## [Assignment]
Reproduce each entry below verbatim.

## [Extracted information]
+++

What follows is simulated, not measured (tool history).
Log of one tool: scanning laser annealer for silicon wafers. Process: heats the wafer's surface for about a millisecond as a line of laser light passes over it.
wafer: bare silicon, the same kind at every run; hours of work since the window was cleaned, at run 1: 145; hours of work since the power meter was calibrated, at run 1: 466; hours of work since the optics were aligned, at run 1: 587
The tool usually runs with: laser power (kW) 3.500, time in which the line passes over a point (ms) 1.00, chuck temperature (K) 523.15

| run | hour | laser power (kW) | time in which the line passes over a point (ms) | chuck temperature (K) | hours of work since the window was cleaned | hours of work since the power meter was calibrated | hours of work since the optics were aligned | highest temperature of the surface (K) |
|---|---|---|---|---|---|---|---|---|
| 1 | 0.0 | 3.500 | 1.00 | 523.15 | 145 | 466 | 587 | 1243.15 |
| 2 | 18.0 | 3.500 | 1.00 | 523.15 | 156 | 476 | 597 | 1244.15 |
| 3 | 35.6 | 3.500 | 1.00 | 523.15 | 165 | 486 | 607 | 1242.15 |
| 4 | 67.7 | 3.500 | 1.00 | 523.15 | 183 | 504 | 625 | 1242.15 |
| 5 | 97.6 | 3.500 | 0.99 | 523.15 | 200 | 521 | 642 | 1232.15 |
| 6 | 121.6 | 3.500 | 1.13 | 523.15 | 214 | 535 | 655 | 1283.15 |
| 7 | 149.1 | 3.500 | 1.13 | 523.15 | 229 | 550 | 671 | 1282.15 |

+++

## [Response area]
What follows is simulated, not measured (tool history).
Log of one tool: scanning laser annealer for silicon wafers. Process: heats the wafer's surface for about a millisecond as a line of laser light passes over it.
wafer: bare silicon, the same kind at every run; hours of work since the window was cleaned, at run 1: 145; hours of work since the power meter was calibrated, at run 1: 466; hours of work since the optics were aligned, at run 1: 587
The tool usually runs with: laser power (kW) 3.500, time in which the line passes over a point (ms) 1.00, chuck temperature (K) 523.15

| run | hour | laser power (kW) | time in which the line passes over a point (ms) | chuck temperature (K) | hours of work since the window was cleaned | hours of work since the power meter was calibrated | hours of work since the optics were aligned | highest temperature of the surface (K) |
|---|---|---|---|---|---|---|---|---|
| 1 | 0.0 | 3.500 | 1.00 | 523.15 | 145 | 466 | 587 | 1243.15 |
| 2 | 18.0 | 3.500 | 1.00 | 523.15 | 156 | 476 | 597 | 1244.15 |
| 3 | 35.6 | 3.500 | 1.00 | 523.15 | 165 | 486 | 607 | 1242.15 |
| 4 | 67.7 | 3.500 | 1.00 | 523.15 | 183 | 504 | 625 | 1242.15 |
| 5 | 97.6 | 3.500 | 0.99 | 523.15 | 200 | 521 | 642 | 1232.15 |
| 6 | 121.6 | 3.500 | 1.13 | 523.15 | 214 | 535 | 655 | 1283.15 |
| 7 | 149.1 | 3.500 | 1.13 | 523.15 | 229 | 550 | 671 | 1282.15 |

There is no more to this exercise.